================================

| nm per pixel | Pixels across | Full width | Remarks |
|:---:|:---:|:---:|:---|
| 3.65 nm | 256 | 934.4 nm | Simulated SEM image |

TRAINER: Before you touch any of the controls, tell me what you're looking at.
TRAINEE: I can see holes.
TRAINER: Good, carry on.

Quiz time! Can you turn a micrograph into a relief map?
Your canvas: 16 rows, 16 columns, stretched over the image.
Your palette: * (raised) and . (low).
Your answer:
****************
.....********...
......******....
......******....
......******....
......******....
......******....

================================

# BRIEF:
The entries above need to be repeated in full, exactly as written.

# YOUR SOLUTION:
| nm per pixel | Pixels across | Full width | Remarks |
|:---:|:---:|:---:|:---|
| 3.65 nm | 256 | 934.4 nm | Simulated SEM image |

TRAINER: Before you touch any of the controls, tell me what you're looking at.
TRAINEE: I can see holes.
TRAINER: Good, carry on.

Quiz time! Can you turn a micrograph into a relief map?
Your canvas: 16 rows, 16 columns, stretched over the image.
Your palette: * (raised) and . (low).
Your answer:
****************
.....********...
......******....
......******....
......******....
......******....
......******....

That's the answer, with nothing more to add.